- Work instruction
Please set down each line of the material exactly.

Data extract below:
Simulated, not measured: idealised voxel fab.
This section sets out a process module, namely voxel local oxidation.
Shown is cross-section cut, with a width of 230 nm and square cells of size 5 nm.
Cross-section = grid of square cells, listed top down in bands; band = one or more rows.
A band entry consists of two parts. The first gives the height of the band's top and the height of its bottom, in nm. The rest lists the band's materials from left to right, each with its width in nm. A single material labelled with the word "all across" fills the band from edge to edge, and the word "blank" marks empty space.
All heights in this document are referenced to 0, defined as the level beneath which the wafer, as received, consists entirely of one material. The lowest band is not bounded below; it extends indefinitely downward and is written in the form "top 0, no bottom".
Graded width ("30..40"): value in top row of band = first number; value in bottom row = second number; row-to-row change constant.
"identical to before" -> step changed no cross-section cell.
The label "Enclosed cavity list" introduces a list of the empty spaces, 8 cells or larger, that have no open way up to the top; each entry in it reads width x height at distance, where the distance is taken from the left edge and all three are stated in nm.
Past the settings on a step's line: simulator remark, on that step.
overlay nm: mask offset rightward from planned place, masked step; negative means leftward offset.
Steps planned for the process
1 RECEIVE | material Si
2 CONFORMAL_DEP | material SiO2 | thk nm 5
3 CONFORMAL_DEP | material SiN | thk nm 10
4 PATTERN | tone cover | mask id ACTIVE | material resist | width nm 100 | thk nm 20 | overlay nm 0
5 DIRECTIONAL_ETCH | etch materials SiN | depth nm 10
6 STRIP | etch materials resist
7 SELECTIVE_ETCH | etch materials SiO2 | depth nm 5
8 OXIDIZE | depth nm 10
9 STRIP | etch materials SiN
End of Data extract.

- Answer space
Simulated, not measured: idealised voxel fab.
This section sets out a process module, namely voxel local oxidation.
Shown is cross-section cut, with a width of 230 nm and square cells of size 5 nm.
Cross-section = grid of square cells, listed top down in bands; band = one or more rows.
A band entry consists of two parts. The first gives the height of the band's top and the height of its bottom, in nm. The rest lists the band's materials from left to right, each with its width in nm. A single material labelled with the word "all across" fills the band from edge to edge, and the word "blank" marks empty space.
All heights in this document are referenced to 0, defined as the level beneath which the wafer, as received, consists entirely of one material. The lowest band is not bounded below; it extends indefinitely downward and is written in the form "top 0, no bottom".
Graded width ("30..40"): value in top row of band = first number; value in bottom row = second number; row-to-row change constant.
"identical to before" -> step changed no cross-section cell.
The label "Enclosed cavity list" introduces a list of the empty spaces, 8 cells or larger, that have no open way up to the top; each entry in it reads width x height at distance, where the distance is taken from the left edge and all three are stated in nm.
Past the settings on a step's line: simulator remark, on that step.
overlay nm: mask offset rightward from planned place, masked step; negative means leftward offset.
Steps planned for the process
1 RECEIVE | material Si
2 CONFORMAL_DEP | material SiO2 | thk nm 5
3 CONFORMAL_DEP | material SiN | thk nm 10
4 PATTERN | tone cover | mask id ACTIVE | material resist | width nm 100 | thk nm 20 | overlay nm 0
5 DIRECTIONAL_ETCH | etch materials SiN | depth nm 10
6 STRIP | etch materials resist
7 SELECTIVE_ETCH | etch materials SiO2 | depth nm 5
8 OXIDIZE | depth nm 10
9 STRIP | etch materials SiN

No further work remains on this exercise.